* [ASSIGNED TASK] Start with the first line of the data and end with the line that holds "In the cross-section"; write out each one exactly.

* [STUDY MATERIAL]
——

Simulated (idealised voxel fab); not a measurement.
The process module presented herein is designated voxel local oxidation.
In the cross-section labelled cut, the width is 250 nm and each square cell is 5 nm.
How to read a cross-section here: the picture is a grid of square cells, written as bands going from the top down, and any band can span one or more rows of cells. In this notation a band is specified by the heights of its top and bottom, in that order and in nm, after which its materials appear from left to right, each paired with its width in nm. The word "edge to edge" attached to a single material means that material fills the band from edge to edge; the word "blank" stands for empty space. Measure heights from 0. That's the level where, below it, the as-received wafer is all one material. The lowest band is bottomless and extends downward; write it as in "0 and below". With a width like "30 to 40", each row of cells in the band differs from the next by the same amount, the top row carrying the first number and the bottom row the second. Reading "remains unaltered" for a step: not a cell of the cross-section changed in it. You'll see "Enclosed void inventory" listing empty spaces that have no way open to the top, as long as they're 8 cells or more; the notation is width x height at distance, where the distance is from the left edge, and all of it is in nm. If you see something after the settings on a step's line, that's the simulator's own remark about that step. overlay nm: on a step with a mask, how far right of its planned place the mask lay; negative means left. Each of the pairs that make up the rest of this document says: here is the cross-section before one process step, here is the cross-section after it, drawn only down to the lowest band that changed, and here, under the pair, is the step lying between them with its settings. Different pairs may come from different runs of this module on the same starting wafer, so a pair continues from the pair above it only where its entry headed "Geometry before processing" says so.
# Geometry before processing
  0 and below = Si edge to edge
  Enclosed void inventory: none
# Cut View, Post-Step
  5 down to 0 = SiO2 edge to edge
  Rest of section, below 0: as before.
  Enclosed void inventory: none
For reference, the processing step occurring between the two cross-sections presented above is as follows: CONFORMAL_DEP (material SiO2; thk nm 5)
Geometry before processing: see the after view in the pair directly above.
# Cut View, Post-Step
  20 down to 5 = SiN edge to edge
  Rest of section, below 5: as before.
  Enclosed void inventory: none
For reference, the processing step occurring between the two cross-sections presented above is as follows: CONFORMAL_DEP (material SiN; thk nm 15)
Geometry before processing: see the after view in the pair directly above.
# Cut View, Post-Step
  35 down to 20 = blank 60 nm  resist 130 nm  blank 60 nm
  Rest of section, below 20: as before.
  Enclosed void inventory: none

——

* [EXERCISE RESPONSE]
Simulated (idealised voxel fab); not a measurement.
The process module presented herein is designated voxel local oxidation.
In the cross-section labelled cut, the width is 250 nm and each square cell is 5 nm.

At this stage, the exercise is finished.